• **Action item**:
Print each record below word for word.

_ _ _

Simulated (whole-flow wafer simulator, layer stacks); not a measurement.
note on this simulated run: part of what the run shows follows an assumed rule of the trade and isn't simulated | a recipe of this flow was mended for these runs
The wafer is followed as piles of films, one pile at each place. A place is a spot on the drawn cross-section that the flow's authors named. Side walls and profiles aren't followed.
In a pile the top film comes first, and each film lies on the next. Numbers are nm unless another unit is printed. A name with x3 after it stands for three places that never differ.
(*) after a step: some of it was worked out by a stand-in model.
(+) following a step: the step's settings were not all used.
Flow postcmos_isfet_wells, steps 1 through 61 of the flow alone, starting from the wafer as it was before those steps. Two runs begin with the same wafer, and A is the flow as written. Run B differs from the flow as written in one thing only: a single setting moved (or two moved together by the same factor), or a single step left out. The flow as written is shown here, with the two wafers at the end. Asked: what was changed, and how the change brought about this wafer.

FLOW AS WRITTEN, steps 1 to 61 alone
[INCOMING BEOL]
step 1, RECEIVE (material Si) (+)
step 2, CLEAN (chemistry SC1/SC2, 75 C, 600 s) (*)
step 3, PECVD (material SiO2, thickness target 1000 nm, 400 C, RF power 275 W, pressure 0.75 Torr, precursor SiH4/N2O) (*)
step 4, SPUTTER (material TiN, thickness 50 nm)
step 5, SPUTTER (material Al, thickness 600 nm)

_ _ _

• **Answer section**:
Simulated (whole-flow wafer simulator, layer stacks); not a measurement.
note on this simulated run: part of what the run shows follows an assumed rule of the trade and isn't simulated | a recipe of this flow was mended for these runs
The wafer is followed as piles of films, one pile at each place. A place is a spot on the drawn cross-section that the flow's authors named. Side walls and profiles aren't followed.
In a pile the top film comes first, and each film lies on the next. Numbers are nm unless another unit is printed. A name with x3 after it stands for three places that never differ.
(*) after a step: some of it was worked out by a stand-in model.
(+) following a step: the step's settings were not all used.
Flow postcmos_isfet_wells, steps 1 through 61 of the flow alone, starting from the wafer as it was before those steps. Two runs begin with the same wafer, and A is the flow as written. Run B differs from the flow as written in one thing only: a single setting moved (or two moved together by the same factor), or a single step left out. The flow as written is shown here, with the two wafers at the end. Asked: what was changed, and how the change brought about this wafer.

FLOW AS WRITTEN, steps 1 to 61 alone
[INCOMING BEOL]
step 1, RECEIVE (material Si) (+)
step 2, CLEAN (chemistry SC1/SC2, 75 C, 600 s) (*)
step 3, PECVD (material SiO2, thickness target 1000 nm, 400 C, RF power 275 W, pressure 0.75 Torr, precursor SiH4/N2O) (*)
step 4, SPUTTER (material TiN, thickness 50 nm)
step 5, SPUTTER (material Al, thickness 600 nm)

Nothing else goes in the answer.